● **Action item**: The output is the lines below from the one with "This SEM image" through the one with "Reviewer: The authors", both included, printed exactly and with no other line.

-------- Supplied entries

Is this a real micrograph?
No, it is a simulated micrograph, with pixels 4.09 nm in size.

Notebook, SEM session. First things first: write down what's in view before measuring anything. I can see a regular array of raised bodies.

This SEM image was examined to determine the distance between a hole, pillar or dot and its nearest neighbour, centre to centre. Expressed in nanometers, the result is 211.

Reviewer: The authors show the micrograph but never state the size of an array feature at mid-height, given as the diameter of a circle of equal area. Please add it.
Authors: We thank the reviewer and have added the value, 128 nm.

----------------

● **Task solution**:
This SEM image was examined to determine the distance between a hole, pillar or dot and its nearest neighbour, centre to centre. Expressed in nanometers, the result is 211.

Reviewer: The authors show the micrograph but never state the size of an array feature at mid-height, given as the diameter of a circle of equal area. Please add it.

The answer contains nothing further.